Find the line with "Pasting the numbers" in the entries below. Repeat it, every following line, and the line with "and bottom|258 nm|", exactly and with nothing added.

((

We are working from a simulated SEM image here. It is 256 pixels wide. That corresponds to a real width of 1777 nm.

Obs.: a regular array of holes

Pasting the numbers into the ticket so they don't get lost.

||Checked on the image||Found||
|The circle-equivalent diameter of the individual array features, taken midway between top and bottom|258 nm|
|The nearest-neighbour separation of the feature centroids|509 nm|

))

→ **Answer area**
Pasting the numbers into the ticket so they don't get lost.

||Checked on the image||Found||
|The circle-equivalent diameter of the individual array features, taken midway between top and bottom|258 nm|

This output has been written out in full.